### [Dataset extract]
....
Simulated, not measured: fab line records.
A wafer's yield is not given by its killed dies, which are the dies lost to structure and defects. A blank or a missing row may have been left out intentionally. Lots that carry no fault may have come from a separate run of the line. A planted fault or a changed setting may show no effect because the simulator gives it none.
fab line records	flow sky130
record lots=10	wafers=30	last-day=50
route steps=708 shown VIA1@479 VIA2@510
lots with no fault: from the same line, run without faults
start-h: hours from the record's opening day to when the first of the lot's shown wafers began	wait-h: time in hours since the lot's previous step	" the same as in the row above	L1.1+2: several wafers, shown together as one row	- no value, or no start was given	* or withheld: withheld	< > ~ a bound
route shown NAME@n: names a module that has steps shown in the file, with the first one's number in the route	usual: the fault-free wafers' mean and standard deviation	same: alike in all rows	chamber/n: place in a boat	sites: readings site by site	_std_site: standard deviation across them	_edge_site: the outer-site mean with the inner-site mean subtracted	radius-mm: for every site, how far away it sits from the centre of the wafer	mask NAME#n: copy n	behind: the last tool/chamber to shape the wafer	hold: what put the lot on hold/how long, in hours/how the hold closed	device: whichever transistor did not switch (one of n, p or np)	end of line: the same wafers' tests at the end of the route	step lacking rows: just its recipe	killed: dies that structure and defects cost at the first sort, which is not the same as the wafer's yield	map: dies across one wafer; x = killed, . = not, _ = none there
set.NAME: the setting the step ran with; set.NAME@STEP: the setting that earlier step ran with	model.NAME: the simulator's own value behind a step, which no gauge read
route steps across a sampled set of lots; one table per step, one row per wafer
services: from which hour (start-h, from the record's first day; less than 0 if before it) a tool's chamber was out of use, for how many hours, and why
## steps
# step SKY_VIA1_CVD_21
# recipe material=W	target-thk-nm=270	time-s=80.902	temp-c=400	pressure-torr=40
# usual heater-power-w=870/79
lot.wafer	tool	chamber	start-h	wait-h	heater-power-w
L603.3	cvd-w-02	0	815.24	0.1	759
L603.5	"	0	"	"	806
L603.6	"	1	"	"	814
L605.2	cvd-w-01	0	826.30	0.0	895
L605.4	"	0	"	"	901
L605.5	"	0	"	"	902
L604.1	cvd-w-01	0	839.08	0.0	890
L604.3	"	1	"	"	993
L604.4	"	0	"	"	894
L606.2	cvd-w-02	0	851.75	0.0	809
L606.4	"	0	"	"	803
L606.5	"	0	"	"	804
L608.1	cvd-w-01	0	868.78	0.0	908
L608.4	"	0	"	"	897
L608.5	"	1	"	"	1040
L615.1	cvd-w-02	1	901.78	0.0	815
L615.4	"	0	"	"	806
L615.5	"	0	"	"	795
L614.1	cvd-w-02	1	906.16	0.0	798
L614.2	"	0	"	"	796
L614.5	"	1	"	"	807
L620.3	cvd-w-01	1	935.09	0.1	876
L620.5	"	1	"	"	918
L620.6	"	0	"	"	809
....

### [Action item]
Without changing anything, quote the lines from the top of the data to the line that contains "route shown NAME@n: names", including that line.

### [Answer section]
Simulated, not measured: fab line records.
A wafer's yield is not given by its killed dies, which are the dies lost to structure and defects. A blank or a missing row may have been left out intentionally. Lots that carry no fault may have come from a separate run of the line. A planted fault or a changed setting may show no effect because the simulator gives it none.
fab line records	flow sky130
record lots=10	wafers=30	last-day=50
route steps=708 shown VIA1@479 VIA2@510
lots with no fault: from the same line, run without faults
start-h: hours from the record's opening day to when the first of the lot's shown wafers began	wait-h: time in hours since the lot's previous step	" the same as in the row above	L1.1+2: several wafers, shown together as one row	- no value, or no start was given	* or withheld: withheld	< > ~ a bound
route shown NAME@n: names a module that has steps shown in the file, with the first one's number in the route	usual: the fault-free wafers' mean and standard deviation	same: alike in all rows	chamber/n: place in a boat	sites: readings site by site	_std_site: standard deviation across them	_edge_site: the outer-site mean with the inner-site mean subtracted	radius-mm: for every site, how far away it sits from the centre of the wafer	mask NAME#n: copy n	behind: the last tool/chamber to shape the wafer	hold: what put the lot on hold/how long, in hours/how the hold closed	device: whichever transistor did not switch (one of n, p or np)	end of line: the same wafers' tests at the end of the route	step lacking rows: just its recipe	killed: dies that structure and defects cost at the first sort, which is not the same as the wafer's yield	map: dies across one wafer; x = killed, . = not, _ = none there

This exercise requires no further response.